INPUT DATA Start Marker
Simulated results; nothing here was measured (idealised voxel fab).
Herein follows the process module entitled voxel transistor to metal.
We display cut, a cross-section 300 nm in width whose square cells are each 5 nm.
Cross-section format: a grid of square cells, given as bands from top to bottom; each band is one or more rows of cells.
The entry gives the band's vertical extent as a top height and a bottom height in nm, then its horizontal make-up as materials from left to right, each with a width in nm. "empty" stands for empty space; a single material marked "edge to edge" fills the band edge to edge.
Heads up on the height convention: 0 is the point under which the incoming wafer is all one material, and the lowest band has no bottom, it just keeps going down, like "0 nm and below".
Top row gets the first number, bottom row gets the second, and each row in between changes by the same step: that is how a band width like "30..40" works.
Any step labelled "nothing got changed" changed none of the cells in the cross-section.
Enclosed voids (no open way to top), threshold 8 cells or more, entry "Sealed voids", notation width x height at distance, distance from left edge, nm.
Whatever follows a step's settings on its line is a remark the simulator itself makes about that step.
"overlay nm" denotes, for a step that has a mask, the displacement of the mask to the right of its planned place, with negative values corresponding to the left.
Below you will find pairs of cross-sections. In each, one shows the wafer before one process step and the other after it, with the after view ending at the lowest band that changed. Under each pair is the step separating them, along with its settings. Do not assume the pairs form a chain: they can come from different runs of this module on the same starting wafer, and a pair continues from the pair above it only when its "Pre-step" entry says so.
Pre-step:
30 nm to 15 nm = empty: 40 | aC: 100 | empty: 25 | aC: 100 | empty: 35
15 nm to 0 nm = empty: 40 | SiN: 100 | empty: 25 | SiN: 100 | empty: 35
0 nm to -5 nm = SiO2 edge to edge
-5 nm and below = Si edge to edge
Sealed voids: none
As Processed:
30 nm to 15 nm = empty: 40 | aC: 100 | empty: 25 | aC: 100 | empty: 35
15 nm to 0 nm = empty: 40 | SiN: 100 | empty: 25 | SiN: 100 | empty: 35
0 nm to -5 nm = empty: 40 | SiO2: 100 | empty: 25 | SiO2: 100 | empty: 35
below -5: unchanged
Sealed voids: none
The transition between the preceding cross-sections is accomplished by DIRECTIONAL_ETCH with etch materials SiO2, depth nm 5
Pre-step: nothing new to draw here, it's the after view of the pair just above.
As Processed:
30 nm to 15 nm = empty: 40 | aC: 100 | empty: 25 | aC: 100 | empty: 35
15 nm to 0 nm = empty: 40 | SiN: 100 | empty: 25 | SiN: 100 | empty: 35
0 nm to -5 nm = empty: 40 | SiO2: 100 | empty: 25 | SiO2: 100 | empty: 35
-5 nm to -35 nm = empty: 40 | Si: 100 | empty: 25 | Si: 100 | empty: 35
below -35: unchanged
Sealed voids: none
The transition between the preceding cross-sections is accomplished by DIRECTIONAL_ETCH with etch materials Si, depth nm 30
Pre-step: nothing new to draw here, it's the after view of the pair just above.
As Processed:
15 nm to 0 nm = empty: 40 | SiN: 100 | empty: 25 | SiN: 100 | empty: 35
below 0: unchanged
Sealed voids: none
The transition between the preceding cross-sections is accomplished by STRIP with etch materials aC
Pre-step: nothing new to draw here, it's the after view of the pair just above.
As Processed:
INPUT DATA End Marker

ACTION ITEM: With the line holding "Top row gets" as the first and the line holding "Any step labelled" as the last, please transcribe exactly the lines of the material above in that range and nothing else.

RESPONSE:
Top row gets the first number, bottom row gets the second, and each row in between changes by the same step: that is how a band width like "30..40" works.
Any step labelled "nothing got changed" changed none of the cells in the cross-section.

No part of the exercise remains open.